## INFORMATION
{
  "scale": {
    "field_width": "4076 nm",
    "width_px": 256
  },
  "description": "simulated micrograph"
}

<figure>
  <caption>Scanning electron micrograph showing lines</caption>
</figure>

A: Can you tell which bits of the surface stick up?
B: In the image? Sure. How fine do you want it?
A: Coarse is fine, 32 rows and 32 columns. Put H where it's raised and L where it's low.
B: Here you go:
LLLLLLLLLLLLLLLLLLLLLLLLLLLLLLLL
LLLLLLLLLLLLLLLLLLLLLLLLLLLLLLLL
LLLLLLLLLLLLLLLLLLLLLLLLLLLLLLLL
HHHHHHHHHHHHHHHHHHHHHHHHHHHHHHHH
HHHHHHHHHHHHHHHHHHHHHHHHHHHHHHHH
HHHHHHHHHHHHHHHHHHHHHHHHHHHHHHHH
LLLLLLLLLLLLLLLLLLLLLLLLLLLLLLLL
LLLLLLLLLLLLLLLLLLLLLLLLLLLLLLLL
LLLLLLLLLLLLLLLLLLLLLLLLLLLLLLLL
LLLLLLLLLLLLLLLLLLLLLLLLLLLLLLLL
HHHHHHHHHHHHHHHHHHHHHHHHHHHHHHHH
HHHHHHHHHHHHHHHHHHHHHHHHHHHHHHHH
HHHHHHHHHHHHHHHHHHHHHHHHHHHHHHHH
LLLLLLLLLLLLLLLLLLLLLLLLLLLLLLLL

## WORK INSTRUCTION
When you answer, repeat all of the material exactly as given.

## PROBLEM SOLUTION
{
  "scale": {
    "field_width": "4076 nm",
    "width_px": 256
  },
  "description": "simulated micrograph"
}

<figure>
  <caption>Scanning electron micrograph showing lines</caption>
</figure>

A: Can you tell which bits of the surface stick up?
B: In the image? Sure. How fine do you want it?
A: Coarse is fine, 32 rows and 32 columns. Put H where it's raised and L where it's low.
B: Here you go:
LLLLLLLLLLLLLLLLLLLLLLLLLLLLLLLL
LLLLLLLLLLLLLLLLLLLLLLLLLLLLLLLL
LLLLLLLLLLLLLLLLLLLLLLLLLLLLLLLL
HHHHHHHHHHHHHHHHHHHHHHHHHHHHHHHH
HHHHHHHHHHHHHHHHHHHHHHHHHHHHHHHH
HHHHHHHHHHHHHHHHHHHHHHHHHHHHHHHH
LLLLLLLLLLLLLLLLLLLLLLLLLLLLLLLL
LLLLLLLLLLLLLLLLLLLLLLLLLLLLLLLL
LLLLLLLLLLLLLLLLLLLLLLLLLLLLLLLL
LLLLLLLLLLLLLLLLLLLLLLLLLLLLLLLL
HHHHHHHHHHHHHHHHHHHHHHHHHHHHHHHH
HHHHHHHHHHHHHHHHHHHHHHHHHHHHHHHH
HHHHHHHHHHHHHHHHHHHHHHHHHHHHHHHH
LLLLLLLLLLLLLLLLLLLLLLLLLLLLLLLL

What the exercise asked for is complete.